■ **Available data**:
--- START ---

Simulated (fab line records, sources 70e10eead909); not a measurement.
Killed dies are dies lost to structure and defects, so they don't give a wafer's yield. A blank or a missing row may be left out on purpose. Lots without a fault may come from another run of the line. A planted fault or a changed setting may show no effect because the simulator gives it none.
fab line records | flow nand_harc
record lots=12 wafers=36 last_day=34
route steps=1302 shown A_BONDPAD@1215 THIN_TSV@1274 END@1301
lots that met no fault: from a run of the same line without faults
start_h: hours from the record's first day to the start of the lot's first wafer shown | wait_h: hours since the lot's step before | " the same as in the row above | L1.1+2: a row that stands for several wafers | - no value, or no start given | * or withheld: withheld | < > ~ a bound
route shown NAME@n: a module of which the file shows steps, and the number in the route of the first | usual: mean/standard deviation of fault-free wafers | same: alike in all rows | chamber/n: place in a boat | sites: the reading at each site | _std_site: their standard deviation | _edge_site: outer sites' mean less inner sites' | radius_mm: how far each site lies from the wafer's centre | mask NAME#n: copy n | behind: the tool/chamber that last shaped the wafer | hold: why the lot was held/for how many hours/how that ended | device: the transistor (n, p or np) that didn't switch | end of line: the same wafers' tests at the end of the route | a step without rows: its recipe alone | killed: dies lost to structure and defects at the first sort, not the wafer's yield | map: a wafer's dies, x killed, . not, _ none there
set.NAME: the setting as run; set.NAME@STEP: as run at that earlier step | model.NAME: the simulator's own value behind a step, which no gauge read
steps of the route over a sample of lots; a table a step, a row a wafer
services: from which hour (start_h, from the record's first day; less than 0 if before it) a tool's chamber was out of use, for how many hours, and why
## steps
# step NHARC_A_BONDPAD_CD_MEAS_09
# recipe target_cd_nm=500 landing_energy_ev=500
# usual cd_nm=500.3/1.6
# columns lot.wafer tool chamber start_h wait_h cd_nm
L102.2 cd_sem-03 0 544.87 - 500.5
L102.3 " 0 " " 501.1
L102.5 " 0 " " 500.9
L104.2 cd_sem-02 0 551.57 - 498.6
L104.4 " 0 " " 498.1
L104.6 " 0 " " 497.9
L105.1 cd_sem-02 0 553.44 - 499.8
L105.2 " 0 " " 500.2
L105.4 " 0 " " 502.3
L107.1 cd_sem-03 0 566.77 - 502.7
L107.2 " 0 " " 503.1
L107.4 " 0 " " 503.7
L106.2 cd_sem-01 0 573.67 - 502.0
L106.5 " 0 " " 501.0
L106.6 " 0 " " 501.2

--- END ---

■ **Required action**: Word for word, restate the data above from its first line down to and including the line with "start_h: hours from".

■ **Exercise output**:
Simulated (fab line records, sources 70e10eead909); not a measurement.
Killed dies are dies lost to structure and defects, so they don't give a wafer's yield. A blank or a missing row may be left out on purpose. Lots without a fault may come from another run of the line. A planted fault or a changed setting may show no effect because the simulator gives it none.
fab line records | flow nand_harc
record lots=12 wafers=36 last_day=34
route steps=1302 shown A_BONDPAD@1215 THIN_TSV@1274 END@1301
lots that met no fault: from a run of the same line without faults
start_h: hours from the record's first day to the start of the lot's first wafer shown | wait_h: hours since the lot's step before | " the same as in the row above | L1.1+2: a row that stands for several wafers | - no value, or no start given | * or withheld: withheld | < > ~ a bound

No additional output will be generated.